§ **Required action**:
Everything in the data below is left aside except the lines from the one containing "The record holds" through the one containing "day 27 00:36"; repeat those exactly.

§ **Source data**:
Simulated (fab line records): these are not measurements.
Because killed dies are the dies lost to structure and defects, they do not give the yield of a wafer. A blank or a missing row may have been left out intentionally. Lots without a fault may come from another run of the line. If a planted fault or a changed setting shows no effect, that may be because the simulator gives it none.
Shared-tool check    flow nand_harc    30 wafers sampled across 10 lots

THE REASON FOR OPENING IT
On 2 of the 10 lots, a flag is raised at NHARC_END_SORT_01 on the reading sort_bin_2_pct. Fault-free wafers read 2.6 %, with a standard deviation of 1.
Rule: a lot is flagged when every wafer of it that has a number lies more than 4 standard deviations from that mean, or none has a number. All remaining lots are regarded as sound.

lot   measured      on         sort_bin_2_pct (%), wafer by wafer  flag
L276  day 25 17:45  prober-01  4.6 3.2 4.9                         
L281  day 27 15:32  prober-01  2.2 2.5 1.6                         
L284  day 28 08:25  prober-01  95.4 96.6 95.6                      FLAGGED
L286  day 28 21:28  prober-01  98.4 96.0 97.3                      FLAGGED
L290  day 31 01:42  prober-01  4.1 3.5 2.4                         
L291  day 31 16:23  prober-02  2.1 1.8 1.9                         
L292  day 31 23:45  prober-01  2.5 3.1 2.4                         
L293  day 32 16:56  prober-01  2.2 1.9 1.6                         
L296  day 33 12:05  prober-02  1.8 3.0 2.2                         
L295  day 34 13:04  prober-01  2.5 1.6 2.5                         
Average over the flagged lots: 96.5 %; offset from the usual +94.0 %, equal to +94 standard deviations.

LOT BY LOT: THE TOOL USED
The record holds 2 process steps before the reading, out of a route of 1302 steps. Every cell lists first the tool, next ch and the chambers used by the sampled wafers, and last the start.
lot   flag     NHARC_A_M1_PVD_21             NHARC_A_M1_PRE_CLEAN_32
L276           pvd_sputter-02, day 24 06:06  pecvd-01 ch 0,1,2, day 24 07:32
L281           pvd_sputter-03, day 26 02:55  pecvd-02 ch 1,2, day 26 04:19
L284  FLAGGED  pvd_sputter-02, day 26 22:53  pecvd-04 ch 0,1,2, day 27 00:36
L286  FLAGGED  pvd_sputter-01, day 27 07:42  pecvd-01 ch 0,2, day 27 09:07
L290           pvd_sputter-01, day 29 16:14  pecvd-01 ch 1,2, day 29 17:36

§ **Response**:
The record holds 2 process steps before the reading, out of a route of 1302 steps. Every cell lists first the tool, next ch and the chambers used by the sampled wafers, and last the start.
lot   flag     NHARC_A_M1_PVD_21             NHARC_A_M1_PRE_CLEAN_32
L276           pvd_sputter-02, day 24 06:06  pecvd-01 ch 0,1,2, day 24 07:32
L281           pvd_sputter-03, day 26 02:55  pecvd-02 ch 1,2, day 26 04:19
L284  FLAGGED  pvd_sputter-02, day 26 22:53  pecvd-04 ch 0,1,2, day 27 00:36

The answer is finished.